Word for word, return the lines from the start of the entries below through the line that has "start_h: hours from".

**** RECORDED INFORMATION
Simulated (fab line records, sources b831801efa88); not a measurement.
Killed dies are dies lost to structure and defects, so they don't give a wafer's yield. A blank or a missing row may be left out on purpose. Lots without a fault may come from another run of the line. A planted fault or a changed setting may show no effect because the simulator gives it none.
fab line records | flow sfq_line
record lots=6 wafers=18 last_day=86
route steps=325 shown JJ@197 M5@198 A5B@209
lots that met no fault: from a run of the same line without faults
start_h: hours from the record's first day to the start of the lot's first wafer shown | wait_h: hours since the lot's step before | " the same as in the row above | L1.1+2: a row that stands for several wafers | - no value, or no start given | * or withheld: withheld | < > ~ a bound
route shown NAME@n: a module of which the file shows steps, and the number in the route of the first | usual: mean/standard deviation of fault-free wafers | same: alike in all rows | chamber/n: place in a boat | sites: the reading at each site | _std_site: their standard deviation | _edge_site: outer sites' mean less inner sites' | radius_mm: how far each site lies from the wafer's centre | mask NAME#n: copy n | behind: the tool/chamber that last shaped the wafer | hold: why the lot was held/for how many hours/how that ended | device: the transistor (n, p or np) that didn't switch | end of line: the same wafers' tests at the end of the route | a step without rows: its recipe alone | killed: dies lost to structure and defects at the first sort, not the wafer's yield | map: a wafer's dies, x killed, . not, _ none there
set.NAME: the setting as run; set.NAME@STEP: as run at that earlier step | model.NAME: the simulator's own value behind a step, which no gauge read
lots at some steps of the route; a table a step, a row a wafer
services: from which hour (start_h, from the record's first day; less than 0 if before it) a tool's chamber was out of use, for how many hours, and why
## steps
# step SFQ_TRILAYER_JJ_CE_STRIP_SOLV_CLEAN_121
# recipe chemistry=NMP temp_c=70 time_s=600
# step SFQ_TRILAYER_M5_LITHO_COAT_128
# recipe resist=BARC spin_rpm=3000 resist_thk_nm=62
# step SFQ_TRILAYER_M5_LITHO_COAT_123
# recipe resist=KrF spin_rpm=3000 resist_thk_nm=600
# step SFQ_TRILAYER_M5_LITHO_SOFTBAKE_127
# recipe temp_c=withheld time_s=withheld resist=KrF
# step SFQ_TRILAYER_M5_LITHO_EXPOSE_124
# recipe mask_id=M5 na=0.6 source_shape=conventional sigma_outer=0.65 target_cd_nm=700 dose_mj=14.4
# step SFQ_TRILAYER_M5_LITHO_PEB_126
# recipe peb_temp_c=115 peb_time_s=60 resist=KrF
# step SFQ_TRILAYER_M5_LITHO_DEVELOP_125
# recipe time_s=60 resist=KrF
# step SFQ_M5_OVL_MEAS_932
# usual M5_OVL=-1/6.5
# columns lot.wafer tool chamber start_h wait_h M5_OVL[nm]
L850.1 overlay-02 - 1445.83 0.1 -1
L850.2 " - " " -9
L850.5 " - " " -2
********

_RESULT:_
Simulated (fab line records, sources b831801efa88); not a measurement.
Killed dies are dies lost to structure and defects, so they don't give a wafer's yield. A blank or a missing row may be left out on purpose. Lots without a fault may come from another run of the line. A planted fault or a changed setting may show no effect because the simulator gives it none.
fab line records | flow sfq_line
record lots=6 wafers=18 last_day=86
route steps=325 shown JJ@197 M5@198 A5B@209
lots that met no fault: from a run of the same line without faults
start_h: hours from the record's first day to the start of the lot's first wafer shown | wait_h: hours since the lot's step before | " the same as in the row above | L1.1+2: a row that stands for several wafers | - no value, or no start given | * or withheld: withheld | < > ~ a bound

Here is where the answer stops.